### WORK INSTRUCTION
Please reproduce the following records exactly as they appear.

### ENTRIES SUPPLIED
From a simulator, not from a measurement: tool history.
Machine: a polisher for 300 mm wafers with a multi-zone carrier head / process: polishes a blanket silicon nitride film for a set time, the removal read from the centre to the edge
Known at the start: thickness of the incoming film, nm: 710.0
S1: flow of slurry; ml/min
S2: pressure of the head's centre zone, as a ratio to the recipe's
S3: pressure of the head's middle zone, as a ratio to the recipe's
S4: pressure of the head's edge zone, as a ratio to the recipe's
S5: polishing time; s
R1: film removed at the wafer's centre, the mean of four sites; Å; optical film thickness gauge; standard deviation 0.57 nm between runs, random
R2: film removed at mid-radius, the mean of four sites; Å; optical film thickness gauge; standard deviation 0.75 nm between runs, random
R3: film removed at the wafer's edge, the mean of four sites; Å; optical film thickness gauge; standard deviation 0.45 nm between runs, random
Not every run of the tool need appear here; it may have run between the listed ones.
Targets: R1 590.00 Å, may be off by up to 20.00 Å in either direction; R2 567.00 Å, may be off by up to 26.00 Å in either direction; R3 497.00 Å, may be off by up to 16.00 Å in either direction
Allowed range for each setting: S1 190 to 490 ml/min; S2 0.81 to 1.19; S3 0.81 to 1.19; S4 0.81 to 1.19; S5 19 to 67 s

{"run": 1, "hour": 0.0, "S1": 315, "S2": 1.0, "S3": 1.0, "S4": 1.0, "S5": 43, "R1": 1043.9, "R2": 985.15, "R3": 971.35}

### WORKED SOLUTION
From a simulator, not from a measurement: tool history.
Machine: a polisher for 300 mm wafers with a multi-zone carrier head / process: polishes a blanket silicon nitride film for a set time, the removal read from the centre to the edge
Known at the start: thickness of the incoming film, nm: 710.0
S1: flow of slurry; ml/min
S2: pressure of the head's centre zone, as a ratio to the recipe's
S3: pressure of the head's middle zone, as a ratio to the recipe's
S4: pressure of the head's edge zone, as a ratio to the recipe's
S5: polishing time; s
R1: film removed at the wafer's centre, the mean of four sites; Å; optical film thickness gauge; standard deviation 0.57 nm between runs, random
R2: film removed at mid-radius, the mean of four sites; Å; optical film thickness gauge; standard deviation 0.75 nm between runs, random
R3: film removed at the wafer's edge, the mean of four sites; Å; optical film thickness gauge; standard deviation 0.45 nm between runs, random
Not every run of the tool need appear here; it may have run between the listed ones.
Targets: R1 590.00 Å, may be off by up to 20.00 Å in either direction; R2 567.00 Å, may be off by up to 26.00 Å in either direction; R3 497.00 Å, may be off by up to 16.00 Å in either direction
Allowed range for each setting: S1 190 to 490 ml/min; S2 0.81 to 1.19; S3 0.81 to 1.19; S4 0.81 to 1.19; S5 19 to 67 s

{"run": 1, "hour": 0.0, "S1": 315, "S2": 1.0, "S3": 1.0, "S4": 1.0, "S5": 43, "R1": 1043.9, "R2": 985.15, "R3": 971.35}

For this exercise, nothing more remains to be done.